DATA FOR REVIEW —
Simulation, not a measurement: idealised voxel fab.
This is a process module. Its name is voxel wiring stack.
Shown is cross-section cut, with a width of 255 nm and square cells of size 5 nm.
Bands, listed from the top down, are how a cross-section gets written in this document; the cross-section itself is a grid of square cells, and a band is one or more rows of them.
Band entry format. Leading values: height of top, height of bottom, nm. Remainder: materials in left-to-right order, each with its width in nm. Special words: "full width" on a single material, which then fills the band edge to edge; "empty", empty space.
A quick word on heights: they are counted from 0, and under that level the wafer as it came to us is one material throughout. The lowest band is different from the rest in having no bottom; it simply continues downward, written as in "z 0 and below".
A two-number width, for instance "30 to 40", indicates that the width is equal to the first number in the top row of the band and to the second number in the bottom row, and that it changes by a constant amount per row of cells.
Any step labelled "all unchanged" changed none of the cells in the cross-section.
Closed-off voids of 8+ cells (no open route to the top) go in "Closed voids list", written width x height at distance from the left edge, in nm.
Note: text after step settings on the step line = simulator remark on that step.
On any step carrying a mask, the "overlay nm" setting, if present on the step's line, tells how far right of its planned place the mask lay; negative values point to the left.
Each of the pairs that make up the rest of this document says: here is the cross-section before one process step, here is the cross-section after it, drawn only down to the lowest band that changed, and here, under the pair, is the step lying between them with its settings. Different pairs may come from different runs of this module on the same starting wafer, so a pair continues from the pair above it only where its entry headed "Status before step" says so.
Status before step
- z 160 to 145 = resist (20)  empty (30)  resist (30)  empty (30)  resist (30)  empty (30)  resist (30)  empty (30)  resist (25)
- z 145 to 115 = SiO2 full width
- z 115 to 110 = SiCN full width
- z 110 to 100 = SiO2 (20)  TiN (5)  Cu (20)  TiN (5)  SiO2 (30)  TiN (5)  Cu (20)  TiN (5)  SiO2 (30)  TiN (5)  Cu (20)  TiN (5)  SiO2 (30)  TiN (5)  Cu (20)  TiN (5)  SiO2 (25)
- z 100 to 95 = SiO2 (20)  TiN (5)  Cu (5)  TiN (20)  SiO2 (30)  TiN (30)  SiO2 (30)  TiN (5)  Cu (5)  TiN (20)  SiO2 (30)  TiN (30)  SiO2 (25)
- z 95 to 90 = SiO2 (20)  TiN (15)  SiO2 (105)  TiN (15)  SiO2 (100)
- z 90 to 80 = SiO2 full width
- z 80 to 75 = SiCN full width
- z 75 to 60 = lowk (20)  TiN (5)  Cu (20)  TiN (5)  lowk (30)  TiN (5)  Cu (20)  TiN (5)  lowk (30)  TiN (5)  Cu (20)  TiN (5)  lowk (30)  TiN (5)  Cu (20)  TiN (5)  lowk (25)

WORK TASK —
Reproduce, exactly as they stand in the data above, the lines from the one that holds "This is a process" to the one that holds "Shown is cross-section", inclusive.

YOUR RESPONSE —
This is a process module. Its name is voxel wiring stack.
Shown is cross-section cut, with a width of 255 nm and square cells of size 5 nm.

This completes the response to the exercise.